__Material provided__.
____________________

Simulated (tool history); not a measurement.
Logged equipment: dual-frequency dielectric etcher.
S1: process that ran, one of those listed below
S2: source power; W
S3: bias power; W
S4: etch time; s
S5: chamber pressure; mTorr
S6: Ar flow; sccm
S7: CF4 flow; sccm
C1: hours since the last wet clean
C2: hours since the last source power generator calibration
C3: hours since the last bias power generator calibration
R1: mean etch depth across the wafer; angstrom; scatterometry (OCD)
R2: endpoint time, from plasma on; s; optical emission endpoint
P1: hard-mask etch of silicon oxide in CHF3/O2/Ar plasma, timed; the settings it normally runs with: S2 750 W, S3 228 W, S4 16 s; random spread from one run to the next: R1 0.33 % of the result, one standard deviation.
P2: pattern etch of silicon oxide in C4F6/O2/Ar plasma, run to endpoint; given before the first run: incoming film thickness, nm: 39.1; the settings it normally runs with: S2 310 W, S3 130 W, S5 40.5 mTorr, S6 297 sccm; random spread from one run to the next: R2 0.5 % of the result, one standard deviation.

____________________

__Action item__. Please print exactly what appears from the first line of the data through the line with "P1: hard-mask etch", including both of those lines and nothing past them.

__Written solution__.
Simulated (tool history); not a measurement.
Logged equipment: dual-frequency dielectric etcher.
S1: process that ran, one of those listed below
S2: source power; W
S3: bias power; W
S4: etch time; s
S5: chamber pressure; mTorr
S6: Ar flow; sccm
S7: CF4 flow; sccm
C1: hours since the last wet clean
C2: hours since the last source power generator calibration
C3: hours since the last bias power generator calibration
R1: mean etch depth across the wafer; angstrom; scatterometry (OCD)
R2: endpoint time, from plasma on; s; optical emission endpoint
P1: hard-mask etch of silicon oxide in CHF3/O2/Ar plasma, timed; the settings it normally runs with: S2 750 W, S3 228 W, S4 16 s; random spread from one run to the next: R1 0.33 % of the result, one standard deviation.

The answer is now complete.